EXERCISE
Below is some data. Retype exactly the lines starting at the one with "Problem report in" and ending at the one with "Seen first at".

SOURCE INFORMATION
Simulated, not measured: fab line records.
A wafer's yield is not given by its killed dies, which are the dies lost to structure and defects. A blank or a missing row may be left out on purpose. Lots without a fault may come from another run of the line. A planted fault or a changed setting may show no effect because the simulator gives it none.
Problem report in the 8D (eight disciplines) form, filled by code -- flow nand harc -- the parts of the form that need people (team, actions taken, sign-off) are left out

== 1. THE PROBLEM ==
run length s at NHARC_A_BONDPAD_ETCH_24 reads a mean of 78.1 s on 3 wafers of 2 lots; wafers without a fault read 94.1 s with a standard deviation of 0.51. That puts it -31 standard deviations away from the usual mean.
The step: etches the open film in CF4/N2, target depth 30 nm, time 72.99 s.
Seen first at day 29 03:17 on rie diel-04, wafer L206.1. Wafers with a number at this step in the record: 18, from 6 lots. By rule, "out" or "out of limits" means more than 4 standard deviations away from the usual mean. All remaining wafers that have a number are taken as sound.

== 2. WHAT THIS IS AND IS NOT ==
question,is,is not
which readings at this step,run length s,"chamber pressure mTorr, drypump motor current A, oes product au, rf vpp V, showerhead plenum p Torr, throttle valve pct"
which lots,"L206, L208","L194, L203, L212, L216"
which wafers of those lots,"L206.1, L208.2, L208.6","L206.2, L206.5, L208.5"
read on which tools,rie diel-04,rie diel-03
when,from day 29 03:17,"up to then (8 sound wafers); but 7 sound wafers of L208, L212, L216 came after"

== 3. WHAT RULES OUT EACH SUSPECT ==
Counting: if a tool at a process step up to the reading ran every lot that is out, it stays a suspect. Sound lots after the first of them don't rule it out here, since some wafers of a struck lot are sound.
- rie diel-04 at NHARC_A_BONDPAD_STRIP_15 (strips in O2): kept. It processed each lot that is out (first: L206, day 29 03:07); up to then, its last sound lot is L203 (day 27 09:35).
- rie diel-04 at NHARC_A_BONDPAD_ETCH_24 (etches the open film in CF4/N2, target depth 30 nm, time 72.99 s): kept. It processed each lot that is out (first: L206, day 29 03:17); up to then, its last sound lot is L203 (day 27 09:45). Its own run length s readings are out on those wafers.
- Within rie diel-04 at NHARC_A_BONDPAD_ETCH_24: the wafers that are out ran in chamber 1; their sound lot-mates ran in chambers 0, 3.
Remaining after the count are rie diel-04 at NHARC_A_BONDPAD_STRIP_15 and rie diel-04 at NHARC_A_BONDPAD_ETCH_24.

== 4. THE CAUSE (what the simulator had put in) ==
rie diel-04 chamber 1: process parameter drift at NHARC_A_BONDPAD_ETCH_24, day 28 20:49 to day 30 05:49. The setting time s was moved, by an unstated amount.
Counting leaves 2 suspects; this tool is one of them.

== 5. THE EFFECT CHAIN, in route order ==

RESPONSE
Problem report in the 8D (eight disciplines) form, filled by code -- flow nand harc -- the parts of the form that need people (team, actions taken, sign-off) are left out

== 1. THE PROBLEM ==
run length s at NHARC_A_BONDPAD_ETCH_24 reads a mean of 78.1 s on 3 wafers of 2 lots; wafers without a fault read 94.1 s with a standard deviation of 0.51. That puts it -31 standard deviations away from the usual mean.
The step: etches the open film in CF4/N2, target depth 30 nm, time 72.99 s.
Seen first at day 29 03:17 on rie diel-04, wafer L206.1. Wafers with a number at this step in the record: 18, from 6 lots. By rule, "out" or "out of limits" means more than 4 standard deviations away from the usual mean. All remaining wafers that have a number are taken as sound.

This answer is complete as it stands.